DATA PROVIDED:
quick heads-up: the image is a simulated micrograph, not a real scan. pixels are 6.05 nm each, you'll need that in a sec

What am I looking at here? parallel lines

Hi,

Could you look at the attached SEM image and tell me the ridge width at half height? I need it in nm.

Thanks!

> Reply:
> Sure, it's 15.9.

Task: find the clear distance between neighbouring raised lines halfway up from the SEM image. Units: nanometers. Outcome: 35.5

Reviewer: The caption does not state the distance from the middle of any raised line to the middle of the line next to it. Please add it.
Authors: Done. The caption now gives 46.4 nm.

ASSIGNED TASK: Taking the entries above, restate exactly those lines that fall between the line with "Could you look" and the line with "Reviewer: The caption", keeping both of those lines too.

EXERCISE RESULT:
Could you look at the attached SEM image and tell me the ridge width at half height? I need it in nm.

Thanks!

> Reply:
> Sure, it's 15.9.

Task: find the clear distance between neighbouring raised lines halfway up from the SEM image. Units: nanometers. Outcome: 35.5

Reviewer: The caption does not state the distance from the middle of any raised line to the middle of the line next to it. Please add it.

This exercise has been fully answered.